▶ _REQUIRED ACTION_
Retype the data in its entirety, with no word changed.

=== Section Start ===
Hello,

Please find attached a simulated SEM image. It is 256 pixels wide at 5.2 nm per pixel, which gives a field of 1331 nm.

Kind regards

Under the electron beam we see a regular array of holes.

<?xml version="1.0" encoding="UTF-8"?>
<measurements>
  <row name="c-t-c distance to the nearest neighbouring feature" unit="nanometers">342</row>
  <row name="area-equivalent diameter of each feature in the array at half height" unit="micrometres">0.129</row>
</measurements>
=== Section End ===

▶ _WORKED SOLUTION_
Hello,

Please find attached a simulated SEM image. It is 256 pixels wide at 5.2 nm per pixel, which gives a field of 1331 nm.

Kind regards

Under the electron beam we see a regular array of holes.

<?xml version="1.0" encoding="UTF-8"?>
<measurements>
  <row name="c-t-c distance to the nearest neighbouring feature" unit="nanometers">342</row>
  <row name="area-equivalent diameter of each feature in the array at half height" unit="micrometres">0.129</row>
</measurements>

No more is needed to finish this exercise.